- **Source information**
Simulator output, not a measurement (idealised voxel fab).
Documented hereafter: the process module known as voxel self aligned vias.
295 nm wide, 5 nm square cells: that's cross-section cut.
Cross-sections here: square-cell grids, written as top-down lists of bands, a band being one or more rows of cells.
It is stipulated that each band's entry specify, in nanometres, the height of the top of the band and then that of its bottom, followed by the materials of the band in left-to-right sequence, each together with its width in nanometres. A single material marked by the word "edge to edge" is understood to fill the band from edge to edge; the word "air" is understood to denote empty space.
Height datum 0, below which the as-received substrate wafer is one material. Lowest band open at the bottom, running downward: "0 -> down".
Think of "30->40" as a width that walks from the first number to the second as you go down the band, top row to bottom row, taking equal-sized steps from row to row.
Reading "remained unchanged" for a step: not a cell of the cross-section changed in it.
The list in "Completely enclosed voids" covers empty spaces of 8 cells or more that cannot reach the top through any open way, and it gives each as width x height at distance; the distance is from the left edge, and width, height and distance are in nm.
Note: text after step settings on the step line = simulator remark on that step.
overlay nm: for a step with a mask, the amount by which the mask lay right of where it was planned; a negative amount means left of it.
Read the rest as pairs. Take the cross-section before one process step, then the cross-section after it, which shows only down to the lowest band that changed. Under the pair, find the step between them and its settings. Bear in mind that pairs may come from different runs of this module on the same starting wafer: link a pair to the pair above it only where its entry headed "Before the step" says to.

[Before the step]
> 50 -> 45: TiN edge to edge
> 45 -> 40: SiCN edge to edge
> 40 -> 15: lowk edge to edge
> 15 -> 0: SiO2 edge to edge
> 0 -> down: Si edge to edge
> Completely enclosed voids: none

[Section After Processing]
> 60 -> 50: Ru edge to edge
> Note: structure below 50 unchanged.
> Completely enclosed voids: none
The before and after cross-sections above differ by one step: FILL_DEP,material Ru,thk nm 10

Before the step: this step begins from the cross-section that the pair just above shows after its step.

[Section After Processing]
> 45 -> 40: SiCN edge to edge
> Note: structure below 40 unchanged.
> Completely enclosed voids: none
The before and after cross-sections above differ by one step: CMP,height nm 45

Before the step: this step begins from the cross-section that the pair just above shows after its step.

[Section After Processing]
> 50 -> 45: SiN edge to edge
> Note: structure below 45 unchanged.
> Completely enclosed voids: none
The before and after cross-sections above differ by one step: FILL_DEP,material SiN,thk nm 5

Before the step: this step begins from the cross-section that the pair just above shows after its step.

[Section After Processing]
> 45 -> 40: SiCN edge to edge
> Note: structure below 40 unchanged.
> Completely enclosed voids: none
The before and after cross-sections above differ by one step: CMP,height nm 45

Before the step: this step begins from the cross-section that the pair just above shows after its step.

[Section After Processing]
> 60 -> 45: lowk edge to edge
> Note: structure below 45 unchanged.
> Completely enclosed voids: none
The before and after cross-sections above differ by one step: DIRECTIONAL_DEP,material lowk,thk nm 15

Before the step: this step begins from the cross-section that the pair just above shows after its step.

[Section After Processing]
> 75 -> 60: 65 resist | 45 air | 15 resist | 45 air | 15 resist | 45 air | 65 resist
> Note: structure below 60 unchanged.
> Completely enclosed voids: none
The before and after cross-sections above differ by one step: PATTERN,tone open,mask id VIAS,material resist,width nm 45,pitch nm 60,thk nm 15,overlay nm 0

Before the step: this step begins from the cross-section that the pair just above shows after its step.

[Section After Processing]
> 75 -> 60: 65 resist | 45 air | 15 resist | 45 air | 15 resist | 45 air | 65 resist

- **Action item**
Set down exactly the lines of the data above, beginning with the line that has "Note: text after" and ending with the line that has "Ru edge to edge", and no others.

- **Exercise response**
Note: text after step settings on the step line = simulator remark on that step.
overlay nm: for a step with a mask, the amount by which the mask lay right of where it was planned; a negative amount means left of it.
Read the rest as pairs. Take the cross-section before one process step, then the cross-section after it, which shows only down to the lowest band that changed. Under the pair, find the step between them and its settings. Bear in mind that pairs may come from different runs of this module on the same starting wafer: link a pair to the pair above it only where its entry headed "Before the step" says to.

[Before the step]
> 50 -> 45: TiN edge to edge
> 45 -> 40: SiCN edge to edge
> 40 -> 15: lowk edge to edge
> 15 -> 0: SiO2 edge to edge
> 0 -> down: Si edge to edge
> Completely enclosed voids: none

[Section After Processing]
> 60 -> 50: Ru edge to edge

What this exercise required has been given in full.